(Information provided)
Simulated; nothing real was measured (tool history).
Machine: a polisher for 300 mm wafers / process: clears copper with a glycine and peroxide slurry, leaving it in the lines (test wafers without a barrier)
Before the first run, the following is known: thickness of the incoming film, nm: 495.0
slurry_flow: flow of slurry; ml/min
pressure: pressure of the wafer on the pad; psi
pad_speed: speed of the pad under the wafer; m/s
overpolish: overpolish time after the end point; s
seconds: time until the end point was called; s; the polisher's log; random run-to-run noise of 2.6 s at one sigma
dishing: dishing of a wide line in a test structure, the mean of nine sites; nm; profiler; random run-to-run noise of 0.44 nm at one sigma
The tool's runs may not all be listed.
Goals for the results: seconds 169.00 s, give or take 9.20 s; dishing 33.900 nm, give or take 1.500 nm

(Exercise) Write all the entries out again exactly as they are.

(Exercise answer)
Simulated; nothing real was measured (tool history).
Machine: a polisher for 300 mm wafers / process: clears copper with a glycine and peroxide slurry, leaving it in the lines (test wafers without a barrier)
Before the first run, the following is known: thickness of the incoming film, nm: 495.0
slurry_flow: flow of slurry; ml/min
pressure: pressure of the wafer on the pad; psi
pad_speed: speed of the pad under the wafer; m/s
overpolish: overpolish time after the end point; s
seconds: time until the end point was called; s; the polisher's log; random run-to-run noise of 2.6 s at one sigma
dishing: dishing of a wide line in a test structure, the mean of nine sites; nm; profiler; random run-to-run noise of 0.44 nm at one sigma
The tool's runs may not all be listed.
Goals for the results: seconds 169.00 s, give or take 9.20 s; dishing 33.900 nm, give or take 1.500 nm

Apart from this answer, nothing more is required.